> **Assigned task**
Line by line, retype the data exactly as it is given.

> **Data to examine**
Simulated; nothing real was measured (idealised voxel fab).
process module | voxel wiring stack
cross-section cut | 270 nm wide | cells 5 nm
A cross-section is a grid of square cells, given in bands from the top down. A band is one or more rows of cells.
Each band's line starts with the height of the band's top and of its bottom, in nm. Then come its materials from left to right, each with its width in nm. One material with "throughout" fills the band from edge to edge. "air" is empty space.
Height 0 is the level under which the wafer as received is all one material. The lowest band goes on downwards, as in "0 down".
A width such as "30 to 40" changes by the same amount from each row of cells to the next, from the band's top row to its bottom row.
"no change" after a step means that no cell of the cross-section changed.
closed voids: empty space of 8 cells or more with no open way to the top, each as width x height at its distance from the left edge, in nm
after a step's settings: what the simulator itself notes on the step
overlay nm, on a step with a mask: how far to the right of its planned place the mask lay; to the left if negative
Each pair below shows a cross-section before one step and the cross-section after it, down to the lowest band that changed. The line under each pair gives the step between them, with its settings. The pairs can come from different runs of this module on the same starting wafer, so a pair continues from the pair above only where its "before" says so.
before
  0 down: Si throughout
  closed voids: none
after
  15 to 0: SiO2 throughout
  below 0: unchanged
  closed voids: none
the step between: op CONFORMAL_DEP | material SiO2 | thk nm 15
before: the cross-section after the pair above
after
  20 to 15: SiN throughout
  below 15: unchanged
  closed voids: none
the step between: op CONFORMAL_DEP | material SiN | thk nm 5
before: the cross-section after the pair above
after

> **Answer section**
Simulated; nothing real was measured (idealised voxel fab).
process module | voxel wiring stack
cross-section cut | 270 nm wide | cells 5 nm
A cross-section is a grid of square cells, given in bands from the top down. A band is one or more rows of cells.
Each band's line starts with the height of the band's top and of its bottom, in nm. Then come its materials from left to right, each with its width in nm. One material with "throughout" fills the band from edge to edge. "air" is empty space.
Height 0 is the level under which the wafer as received is all one material. The lowest band goes on downwards, as in "0 down".
A width such as "30 to 40" changes by the same amount from each row of cells to the next, from the band's top row to its bottom row.
"no change" after a step means that no cell of the cross-section changed.
closed voids: empty space of 8 cells or more with no open way to the top, each as width x height at its distance from the left edge, in nm
after a step's settings: what the simulator itself notes on the step
overlay nm, on a step with a mask: how far to the right of its planned place the mask lay; to the left if negative
Each pair below shows a cross-section before one step and the cross-section after it, down to the lowest band that changed. The line under each pair gives the step between them, with its settings. The pairs can come from different runs of this module on the same starting wafer, so a pair continues from the pair above only where its "before" says so.
before
  0 down: Si throughout
  closed voids: none
after
  15 to 0: SiO2 throughout
  below 0: unchanged
  closed voids: none
the step between: op CONFORMAL_DEP | material SiO2 | thk nm 15
before: the cross-section after the pair above
after
  20 to 15: SiN throughout
  below 15: unchanged
  closed voids: none
the step between: op CONFORMAL_DEP | material SiN | thk nm 5
before: the cross-section after the pair above
after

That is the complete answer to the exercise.